+ + + + + + +

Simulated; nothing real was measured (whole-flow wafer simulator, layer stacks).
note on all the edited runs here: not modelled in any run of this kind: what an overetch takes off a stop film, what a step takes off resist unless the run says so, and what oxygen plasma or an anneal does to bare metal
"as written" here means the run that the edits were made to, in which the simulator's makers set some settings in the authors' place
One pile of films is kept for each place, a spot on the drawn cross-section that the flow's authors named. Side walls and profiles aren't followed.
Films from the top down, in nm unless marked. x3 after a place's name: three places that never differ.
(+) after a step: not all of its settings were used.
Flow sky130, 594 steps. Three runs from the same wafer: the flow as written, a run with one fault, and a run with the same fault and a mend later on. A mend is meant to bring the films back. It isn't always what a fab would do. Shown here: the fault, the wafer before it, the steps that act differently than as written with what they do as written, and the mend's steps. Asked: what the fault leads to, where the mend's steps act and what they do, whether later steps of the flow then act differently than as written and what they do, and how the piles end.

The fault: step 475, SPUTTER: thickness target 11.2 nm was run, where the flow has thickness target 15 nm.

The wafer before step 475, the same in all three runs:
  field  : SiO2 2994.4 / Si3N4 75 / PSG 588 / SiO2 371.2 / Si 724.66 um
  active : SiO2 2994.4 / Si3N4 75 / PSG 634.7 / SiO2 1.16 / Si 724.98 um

+ + + + + + +

The full set of entries above needs to be restated word for word.

### Exercise answer
Simulated; nothing real was measured (whole-flow wafer simulator, layer stacks).
note on all the edited runs here: not modelled in any run of this kind: what an overetch takes off a stop film, what a step takes off resist unless the run says so, and what oxygen plasma or an anneal does to bare metal
"as written" here means the run that the edits were made to, in which the simulator's makers set some settings in the authors' place
One pile of films is kept for each place, a spot on the drawn cross-section that the flow's authors named. Side walls and profiles aren't followed.
Films from the top down, in nm unless marked. x3 after a place's name: three places that never differ.
(+) after a step: not all of its settings were used.
Flow sky130, 594 steps. Three runs from the same wafer: the flow as written, a run with one fault, and a run with the same fault and a mend later on. A mend is meant to bring the films back. It isn't always what a fab would do. Shown here: the fault, the wafer before it, the steps that act differently than as written with what they do as written, and the mend's steps. Asked: what the fault leads to, where the mend's steps act and what they do, whether later steps of the flow then act differently than as written and what they do, and how the piles end.

The fault: step 475, SPUTTER: thickness target 11.2 nm was run, where the flow has thickness target 15 nm.

The wafer before step 475, the same in all three runs:
  field  : SiO2 2994.4 / Si3N4 75 / PSG 588 / SiO2 371.2 / Si 724.66 um
  active : SiO2 2994.4 / Si3N4 75 / PSG 634.7 / SiO2 1.16 / Si 724.98 um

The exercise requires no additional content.